***** INFORMATION SUPPLIED
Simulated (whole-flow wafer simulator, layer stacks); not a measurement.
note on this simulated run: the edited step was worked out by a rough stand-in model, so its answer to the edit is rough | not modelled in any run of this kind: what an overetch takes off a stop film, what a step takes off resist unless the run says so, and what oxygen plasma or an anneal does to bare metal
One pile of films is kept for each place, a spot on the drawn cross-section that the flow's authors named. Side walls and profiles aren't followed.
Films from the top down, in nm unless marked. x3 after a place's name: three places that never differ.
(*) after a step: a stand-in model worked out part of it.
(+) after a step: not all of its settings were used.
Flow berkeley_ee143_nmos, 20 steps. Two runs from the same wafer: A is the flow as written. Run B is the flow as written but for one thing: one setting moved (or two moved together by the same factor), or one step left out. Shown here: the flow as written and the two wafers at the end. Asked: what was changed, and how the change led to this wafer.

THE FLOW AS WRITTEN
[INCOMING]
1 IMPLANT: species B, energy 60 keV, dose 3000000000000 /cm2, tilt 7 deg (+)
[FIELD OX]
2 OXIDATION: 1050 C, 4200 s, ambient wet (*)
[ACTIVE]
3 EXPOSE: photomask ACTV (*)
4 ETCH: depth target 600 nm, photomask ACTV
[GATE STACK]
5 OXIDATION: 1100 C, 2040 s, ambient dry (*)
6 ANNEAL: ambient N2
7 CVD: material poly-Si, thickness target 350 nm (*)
**********

◆ REQUIREMENT ◆
For this exercise, output exactly the lines above from the line with "4 ETCH: depth target 600 nm, photomask ACTV" to the line with "6 ANNEAL: ambient N2", counting both, and leave out the rest.

◆ TASK OUTPUT ◆
4 ETCH: depth target 600 nm, photomask ACTV
[GATE STACK]
5 OXIDATION: 1100 C, 2040 s, ambient dry (*)
6 ANNEAL: ambient N2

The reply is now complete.